··· Provided material

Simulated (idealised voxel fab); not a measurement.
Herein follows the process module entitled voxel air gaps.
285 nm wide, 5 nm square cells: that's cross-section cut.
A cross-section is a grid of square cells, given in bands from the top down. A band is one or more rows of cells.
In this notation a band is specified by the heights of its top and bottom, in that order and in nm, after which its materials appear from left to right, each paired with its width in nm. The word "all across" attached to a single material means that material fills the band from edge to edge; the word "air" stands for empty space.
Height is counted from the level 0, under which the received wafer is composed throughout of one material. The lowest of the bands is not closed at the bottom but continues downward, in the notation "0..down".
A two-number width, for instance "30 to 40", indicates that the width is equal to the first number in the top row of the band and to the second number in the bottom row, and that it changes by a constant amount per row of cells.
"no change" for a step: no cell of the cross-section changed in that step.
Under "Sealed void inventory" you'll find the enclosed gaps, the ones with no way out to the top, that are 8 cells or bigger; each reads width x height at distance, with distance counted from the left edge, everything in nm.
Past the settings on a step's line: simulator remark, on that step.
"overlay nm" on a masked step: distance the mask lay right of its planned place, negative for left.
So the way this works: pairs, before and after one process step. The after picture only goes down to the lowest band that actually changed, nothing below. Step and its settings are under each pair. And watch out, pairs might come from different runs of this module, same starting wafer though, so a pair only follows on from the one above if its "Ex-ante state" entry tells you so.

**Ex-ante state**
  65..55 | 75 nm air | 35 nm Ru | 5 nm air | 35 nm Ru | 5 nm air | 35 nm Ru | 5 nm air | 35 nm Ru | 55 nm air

······

:: Brief ::
The answer must be all of the entries, restated exactly.

:: Exercise output ::
Simulated (idealised voxel fab); not a measurement.
Herein follows the process module entitled voxel air gaps.
285 nm wide, 5 nm square cells: that's cross-section cut.
A cross-section is a grid of square cells, given in bands from the top down. A band is one or more rows of cells.
In this notation a band is specified by the heights of its top and bottom, in that order and in nm, after which its materials appear from left to right, each paired with its width in nm. The word "all across" attached to a single material means that material fills the band from edge to edge; the word "air" stands for empty space.
Height is counted from the level 0, under which the received wafer is composed throughout of one material. The lowest of the bands is not closed at the bottom but continues downward, in the notation "0..down".
A two-number width, for instance "30 to 40", indicates that the width is equal to the first number in the top row of the band and to the second number in the bottom row, and that it changes by a constant amount per row of cells.
"no change" for a step: no cell of the cross-section changed in that step.
Under "Sealed void inventory" you'll find the enclosed gaps, the ones with no way out to the top, that are 8 cells or bigger; each reads width x height at distance, with distance counted from the left edge, everything in nm.
Past the settings on a step's line: simulator remark, on that step.
"overlay nm" on a masked step: distance the mask lay right of its planned place, negative for left.
So the way this works: pairs, before and after one process step. The after picture only goes down to the lowest band that actually changed, nothing below. Step and its settings are under each pair. And watch out, pairs might come from different runs of this module, same starting wafer though, so a pair only follows on from the one above if its "Ex-ante state" entry tells you so.

**Ex-ante state**
  65..55 | 75 nm air | 35 nm Ru | 5 nm air | 35 nm Ru | 5 nm air | 35 nm Ru | 5 nm air | 35 nm Ru | 55 nm air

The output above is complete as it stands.